Data:
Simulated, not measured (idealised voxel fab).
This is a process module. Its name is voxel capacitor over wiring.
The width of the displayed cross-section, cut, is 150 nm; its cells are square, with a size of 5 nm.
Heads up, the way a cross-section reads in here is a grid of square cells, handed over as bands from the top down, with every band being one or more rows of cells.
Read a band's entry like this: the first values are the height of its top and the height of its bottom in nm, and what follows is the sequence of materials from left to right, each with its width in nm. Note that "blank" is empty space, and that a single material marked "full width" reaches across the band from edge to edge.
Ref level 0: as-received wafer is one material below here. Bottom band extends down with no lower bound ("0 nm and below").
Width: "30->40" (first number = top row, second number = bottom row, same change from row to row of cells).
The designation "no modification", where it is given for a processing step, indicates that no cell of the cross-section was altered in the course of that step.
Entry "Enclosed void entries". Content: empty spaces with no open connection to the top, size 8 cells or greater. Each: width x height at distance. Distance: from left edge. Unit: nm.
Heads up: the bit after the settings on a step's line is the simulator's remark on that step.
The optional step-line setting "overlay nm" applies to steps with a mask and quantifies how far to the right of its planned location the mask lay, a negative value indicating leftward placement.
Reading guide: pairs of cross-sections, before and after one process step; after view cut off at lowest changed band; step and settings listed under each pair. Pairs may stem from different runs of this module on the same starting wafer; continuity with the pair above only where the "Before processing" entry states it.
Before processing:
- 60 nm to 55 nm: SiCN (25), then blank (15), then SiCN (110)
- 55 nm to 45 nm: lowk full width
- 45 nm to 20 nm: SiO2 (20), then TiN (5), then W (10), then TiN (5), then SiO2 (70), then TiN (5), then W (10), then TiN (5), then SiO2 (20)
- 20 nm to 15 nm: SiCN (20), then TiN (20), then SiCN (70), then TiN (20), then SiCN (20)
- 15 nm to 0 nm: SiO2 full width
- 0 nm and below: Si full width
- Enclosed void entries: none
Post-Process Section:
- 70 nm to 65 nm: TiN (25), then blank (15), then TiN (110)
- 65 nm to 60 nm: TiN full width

Requirement: Transcribe the lines above between the line holding "- 45 nm to 20" and the line holding "- 70 nm to 65", inclusive, exactly as they stand and with nothing added.

Response box:
- 45 nm to 20 nm: SiO2 (20), then TiN (5), then W (10), then TiN (5), then SiO2 (70), then TiN (5), then W (10), then TiN (5), then SiO2 (20)
- 20 nm to 15 nm: SiCN (20), then TiN (20), then SiCN (70), then TiN (20), then SiCN (20)
- 15 nm to 0 nm: SiO2 full width
- 0 nm and below: Si full width
- Enclosed void entries: none
Post-Process Section:
- 70 nm to 65 nm: TiN (25), then blank (15), then TiN (110)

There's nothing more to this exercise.